Below is some data. Retype exactly the lines starting at the one with "Task: label this" and ending at the one with "Note to self: shading".

======== Available data ========

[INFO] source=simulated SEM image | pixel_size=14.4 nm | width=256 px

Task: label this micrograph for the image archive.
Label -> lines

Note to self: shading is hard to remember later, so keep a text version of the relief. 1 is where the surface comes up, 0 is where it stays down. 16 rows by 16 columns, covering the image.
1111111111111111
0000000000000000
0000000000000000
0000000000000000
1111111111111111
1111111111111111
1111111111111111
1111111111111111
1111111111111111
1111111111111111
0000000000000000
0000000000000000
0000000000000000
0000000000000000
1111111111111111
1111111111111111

========

__Worked solution__:
Task: label this micrograph for the image archive.
Label -> lines

Note to self: shading is hard to remember later, so keep a text version of the relief. 1 is where the surface comes up, 0 is where it stays down. 16 rows by 16 columns, covering the image.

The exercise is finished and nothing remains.